_WORK REQUEST_
Treat the line containing "B1: reference wafer" as the last one, and return every line exactly from the first line of the material below up to it.

_DATA UNDER STUDY_
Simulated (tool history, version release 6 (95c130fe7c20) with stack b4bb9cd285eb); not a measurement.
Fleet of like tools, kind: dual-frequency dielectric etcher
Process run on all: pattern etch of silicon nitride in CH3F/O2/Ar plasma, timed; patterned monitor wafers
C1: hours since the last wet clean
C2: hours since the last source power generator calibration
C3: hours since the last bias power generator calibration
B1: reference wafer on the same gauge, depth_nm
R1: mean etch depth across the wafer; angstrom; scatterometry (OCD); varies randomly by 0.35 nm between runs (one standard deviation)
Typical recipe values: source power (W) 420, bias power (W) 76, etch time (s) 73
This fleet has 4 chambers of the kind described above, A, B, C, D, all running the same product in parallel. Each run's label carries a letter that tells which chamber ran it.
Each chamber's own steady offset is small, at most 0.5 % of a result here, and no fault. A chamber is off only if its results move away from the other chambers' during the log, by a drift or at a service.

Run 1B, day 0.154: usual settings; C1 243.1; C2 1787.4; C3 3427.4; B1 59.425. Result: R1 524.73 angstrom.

_EXERCISE RESULT_
Simulated (tool history, version release 6 (95c130fe7c20) with stack b4bb9cd285eb); not a measurement.
Fleet of like tools, kind: dual-frequency dielectric etcher
Process run on all: pattern etch of silicon nitride in CH3F/O2/Ar plasma, timed; patterned monitor wafers
C1: hours since the last wet clean
C2: hours since the last source power generator calibration
C3: hours since the last bias power generator calibration
B1: reference wafer on the same gauge, depth_nm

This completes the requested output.